Dataset excerpts:
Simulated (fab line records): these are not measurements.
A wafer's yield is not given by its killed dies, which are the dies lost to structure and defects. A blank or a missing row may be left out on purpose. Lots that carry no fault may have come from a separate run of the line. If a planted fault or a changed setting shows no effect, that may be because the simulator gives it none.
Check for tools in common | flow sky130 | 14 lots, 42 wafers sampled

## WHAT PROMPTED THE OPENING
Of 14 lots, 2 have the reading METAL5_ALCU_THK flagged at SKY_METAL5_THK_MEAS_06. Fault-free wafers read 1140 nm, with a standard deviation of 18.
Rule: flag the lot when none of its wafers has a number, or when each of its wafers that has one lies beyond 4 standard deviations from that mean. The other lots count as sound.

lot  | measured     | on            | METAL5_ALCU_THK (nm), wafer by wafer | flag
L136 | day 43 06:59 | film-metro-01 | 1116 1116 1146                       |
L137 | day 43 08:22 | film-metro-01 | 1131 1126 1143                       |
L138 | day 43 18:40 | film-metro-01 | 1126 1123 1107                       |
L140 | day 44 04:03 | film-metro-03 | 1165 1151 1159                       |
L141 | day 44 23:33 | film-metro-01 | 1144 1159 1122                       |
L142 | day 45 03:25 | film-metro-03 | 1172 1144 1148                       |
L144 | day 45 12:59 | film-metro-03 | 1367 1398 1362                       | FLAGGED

Action item: Give the lines of the material above again, exactly, from its first line through the line that contains "L142 | day 45" and no further.

Task output:
Simulated (fab line records): these are not measurements.
A wafer's yield is not given by its killed dies, which are the dies lost to structure and defects. A blank or a missing row may be left out on purpose. Lots that carry no fault may have come from a separate run of the line. If a planted fault or a changed setting shows no effect, that may be because the simulator gives it none.
Check for tools in common | flow sky130 | 14 lots, 42 wafers sampled

## WHAT PROMPTED THE OPENING
Of 14 lots, 2 have the reading METAL5_ALCU_THK flagged at SKY_METAL5_THK_MEAS_06. Fault-free wafers read 1140 nm, with a standard deviation of 18.
Rule: flag the lot when none of its wafers has a number, or when each of its wafers that has one lies beyond 4 standard deviations from that mean. The other lots count as sound.

lot  | measured     | on            | METAL5_ALCU_THK (nm), wafer by wafer | flag
L136 | day 43 06:59 | film-metro-01 | 1116 1116 1146                       |
L137 | day 43 08:22 | film-metro-01 | 1131 1126 1143                       |
L138 | day 43 18:40 | film-metro-01 | 1126 1123 1107                       |
L140 | day 44 04:03 | film-metro-03 | 1165 1151 1159                       |
L141 | day 44 23:33 | film-metro-01 | 1144 1159 1122                       |
L142 | day 45 03:25 | film-metro-03 | 1172 1144 1148                       |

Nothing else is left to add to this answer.